* **RECORD SET**:
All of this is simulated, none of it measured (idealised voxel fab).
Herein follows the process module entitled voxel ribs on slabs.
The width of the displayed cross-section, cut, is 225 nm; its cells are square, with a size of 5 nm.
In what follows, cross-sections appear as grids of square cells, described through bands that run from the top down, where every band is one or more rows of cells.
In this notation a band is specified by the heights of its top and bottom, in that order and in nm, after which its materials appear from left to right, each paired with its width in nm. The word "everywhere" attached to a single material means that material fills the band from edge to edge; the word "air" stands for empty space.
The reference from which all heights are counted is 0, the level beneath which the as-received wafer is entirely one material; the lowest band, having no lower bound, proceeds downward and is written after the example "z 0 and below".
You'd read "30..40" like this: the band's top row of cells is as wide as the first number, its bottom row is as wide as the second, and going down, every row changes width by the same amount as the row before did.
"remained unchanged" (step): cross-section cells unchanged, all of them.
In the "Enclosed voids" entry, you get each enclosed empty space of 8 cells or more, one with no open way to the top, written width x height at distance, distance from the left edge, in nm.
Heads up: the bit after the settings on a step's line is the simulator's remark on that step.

* **WORK ORDER**: Above are the records; retype them all without a single difference.

* **TASK ANSWER**:
All of this is simulated, none of it measured (idealised voxel fab).
Herein follows the process module entitled voxel ribs on slabs.
The width of the displayed cross-section, cut, is 225 nm; its cells are square, with a size of 5 nm.
In what follows, cross-sections appear as grids of square cells, described through bands that run from the top down, where every band is one or more rows of cells.
In this notation a band is specified by the heights of its top and bottom, in that order and in nm, after which its materials appear from left to right, each paired with its width in nm. The word "everywhere" attached to a single material means that material fills the band from edge to edge; the word "air" stands for empty space.
The reference from which all heights are counted is 0, the level beneath which the as-received wafer is entirely one material; the lowest band, having no lower bound, proceeds downward and is written after the example "z 0 and below".
You'd read "30..40" like this: the band's top row of cells is as wide as the first number, its bottom row is as wide as the second, and going down, every row changes width by the same amount as the row before did.
"remained unchanged" (step): cross-section cells unchanged, all of them.
In the "Enclosed voids" entry, you get each enclosed empty space of 8 cells or more, one with no open way to the top, written width x height at distance, distance from the left edge, in nm.
Heads up: the bit after the settings on a step's line is the simulator's remark on that step.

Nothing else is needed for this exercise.